ASSIGNED TASK –
Within the listing below, the lines to output run from the one containing "L085.5;5.7;13.223" through the one containing "4 of 8 placed"; copy them exactly and nothing else.

##### RECORD EXCERPTS #####
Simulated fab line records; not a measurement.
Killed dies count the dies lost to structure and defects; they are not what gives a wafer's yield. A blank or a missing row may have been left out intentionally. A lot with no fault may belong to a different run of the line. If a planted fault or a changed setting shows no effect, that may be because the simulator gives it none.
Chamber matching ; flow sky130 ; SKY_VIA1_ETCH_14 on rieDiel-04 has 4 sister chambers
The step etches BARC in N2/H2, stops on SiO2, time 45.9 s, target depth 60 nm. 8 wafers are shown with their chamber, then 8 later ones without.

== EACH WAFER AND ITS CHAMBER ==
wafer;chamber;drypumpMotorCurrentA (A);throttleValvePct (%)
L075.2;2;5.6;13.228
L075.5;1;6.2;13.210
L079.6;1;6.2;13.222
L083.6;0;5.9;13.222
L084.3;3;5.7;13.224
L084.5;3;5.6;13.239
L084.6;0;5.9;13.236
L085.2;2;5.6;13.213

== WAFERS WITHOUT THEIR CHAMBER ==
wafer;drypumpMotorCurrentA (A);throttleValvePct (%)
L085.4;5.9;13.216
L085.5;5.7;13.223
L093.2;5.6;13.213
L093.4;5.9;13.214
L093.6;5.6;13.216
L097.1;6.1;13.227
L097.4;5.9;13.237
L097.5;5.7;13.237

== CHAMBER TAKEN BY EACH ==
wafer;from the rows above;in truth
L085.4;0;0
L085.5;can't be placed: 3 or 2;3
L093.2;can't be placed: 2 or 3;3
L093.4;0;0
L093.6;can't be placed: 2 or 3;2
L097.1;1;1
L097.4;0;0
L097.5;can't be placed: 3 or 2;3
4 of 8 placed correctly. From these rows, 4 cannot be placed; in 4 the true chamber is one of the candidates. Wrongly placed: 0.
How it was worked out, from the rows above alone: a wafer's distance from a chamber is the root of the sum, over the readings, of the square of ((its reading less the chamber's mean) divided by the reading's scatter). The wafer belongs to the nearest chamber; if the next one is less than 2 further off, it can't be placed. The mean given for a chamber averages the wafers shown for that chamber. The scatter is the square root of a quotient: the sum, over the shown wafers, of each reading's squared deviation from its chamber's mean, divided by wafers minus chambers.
#####

YOUR SOLUTION –
L085.5;5.7;13.223
L093.2;5.6;13.213
L093.4;5.9;13.214
L093.6;5.6;13.216
L097.1;6.1;13.227
L097.4;5.9;13.237
L097.5;5.7;13.237

== CHAMBER TAKEN BY EACH ==
wafer;from the rows above;in truth
L085.4;0;0
L085.5;can't be placed: 3 or 2;3
L093.2;can't be placed: 2 or 3;3
L093.4;0;0
L093.6;can't be placed: 2 or 3;2
L097.1;1;1
L097.4;0;0
L097.5;can't be placed: 3 or 2;3
4 of 8 placed correctly. From these rows, 4 cannot be placed; in 4 the true chamber is one of the candidates. Wrongly placed: 0.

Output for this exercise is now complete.